Work order: All of the data that appears below is to be given again precisely as written.

▬▬▬▬▬▬▬▬▬▬
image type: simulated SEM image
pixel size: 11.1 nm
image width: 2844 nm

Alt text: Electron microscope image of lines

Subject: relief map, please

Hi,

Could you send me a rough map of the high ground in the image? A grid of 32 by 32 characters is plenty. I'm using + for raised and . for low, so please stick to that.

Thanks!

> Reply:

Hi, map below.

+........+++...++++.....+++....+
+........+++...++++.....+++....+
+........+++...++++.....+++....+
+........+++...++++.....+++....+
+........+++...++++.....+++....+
▬▬▬▬▬▬▬▬▬▬

Exercise solution:
image type: simulated SEM image
pixel size: 11.1 nm
image width: 2844 nm

Alt text: Electron microscope image of lines

Subject: relief map, please

Hi,

Could you send me a rough map of the high ground in the image? A grid of 32 by 32 characters is plenty. I'm using + for raised and . for low, so please stick to that.

Thanks!

> Reply:

Hi, map below.

+........+++...++++.....+++....+
+........+++...++++.....+++....+
+........+++...++++.....+++....+
+........+++...++++.....+++....+
+........+++...++++.....+++....+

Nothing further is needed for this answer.